■ ■ ■ ■

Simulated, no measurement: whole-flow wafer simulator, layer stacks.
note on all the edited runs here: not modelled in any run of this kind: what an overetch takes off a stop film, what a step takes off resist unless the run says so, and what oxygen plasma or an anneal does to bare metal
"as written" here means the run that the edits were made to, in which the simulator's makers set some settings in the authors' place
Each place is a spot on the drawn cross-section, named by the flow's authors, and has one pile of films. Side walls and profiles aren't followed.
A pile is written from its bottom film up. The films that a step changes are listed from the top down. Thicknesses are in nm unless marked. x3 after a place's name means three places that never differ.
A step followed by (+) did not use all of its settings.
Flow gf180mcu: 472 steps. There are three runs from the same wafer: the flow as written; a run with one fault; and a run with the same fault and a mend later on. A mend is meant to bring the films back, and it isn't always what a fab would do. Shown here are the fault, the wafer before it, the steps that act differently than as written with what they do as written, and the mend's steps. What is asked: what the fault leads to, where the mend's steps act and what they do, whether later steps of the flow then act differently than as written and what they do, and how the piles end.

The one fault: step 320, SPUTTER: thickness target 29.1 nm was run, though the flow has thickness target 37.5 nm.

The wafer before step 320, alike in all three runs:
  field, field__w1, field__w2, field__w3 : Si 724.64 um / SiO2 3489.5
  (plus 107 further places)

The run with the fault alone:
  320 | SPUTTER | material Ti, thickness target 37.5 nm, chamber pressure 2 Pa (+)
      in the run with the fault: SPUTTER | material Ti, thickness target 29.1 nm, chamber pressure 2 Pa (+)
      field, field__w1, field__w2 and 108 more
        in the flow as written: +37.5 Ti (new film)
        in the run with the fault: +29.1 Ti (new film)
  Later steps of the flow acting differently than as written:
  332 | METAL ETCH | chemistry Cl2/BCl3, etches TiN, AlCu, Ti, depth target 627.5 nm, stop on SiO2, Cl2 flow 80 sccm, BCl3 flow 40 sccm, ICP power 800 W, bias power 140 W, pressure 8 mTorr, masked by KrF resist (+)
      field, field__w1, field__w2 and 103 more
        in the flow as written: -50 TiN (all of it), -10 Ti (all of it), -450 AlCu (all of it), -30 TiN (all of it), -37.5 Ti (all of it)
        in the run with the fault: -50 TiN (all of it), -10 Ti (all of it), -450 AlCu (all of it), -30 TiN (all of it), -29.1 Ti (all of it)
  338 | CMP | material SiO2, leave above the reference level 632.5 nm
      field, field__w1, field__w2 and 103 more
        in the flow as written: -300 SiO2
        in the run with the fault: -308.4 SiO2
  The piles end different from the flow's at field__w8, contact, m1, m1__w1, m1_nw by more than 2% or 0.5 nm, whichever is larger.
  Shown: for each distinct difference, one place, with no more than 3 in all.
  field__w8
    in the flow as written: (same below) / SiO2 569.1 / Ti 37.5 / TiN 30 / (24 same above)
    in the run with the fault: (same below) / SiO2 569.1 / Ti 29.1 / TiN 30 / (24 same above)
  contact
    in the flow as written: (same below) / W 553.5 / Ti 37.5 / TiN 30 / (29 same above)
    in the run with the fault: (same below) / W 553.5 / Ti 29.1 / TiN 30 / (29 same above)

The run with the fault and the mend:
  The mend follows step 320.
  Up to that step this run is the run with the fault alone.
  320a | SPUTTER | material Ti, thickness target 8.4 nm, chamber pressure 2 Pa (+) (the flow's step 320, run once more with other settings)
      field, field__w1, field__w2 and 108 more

■ ■ ■ ■

Work instruction :: The answer should be the first line of the material and every line after it through the line containing "the authors' place", exactly as written, and nothing else.

Answer space ::
Simulated, no measurement: whole-flow wafer simulator, layer stacks.
note on all the edited runs here: not modelled in any run of this kind: what an overetch takes off a stop film, what a step takes off resist unless the run says so, and what oxygen plasma or an anneal does to bare metal
"as written" here means the run that the edits were made to, in which the simulator's makers set some settings in the authors' place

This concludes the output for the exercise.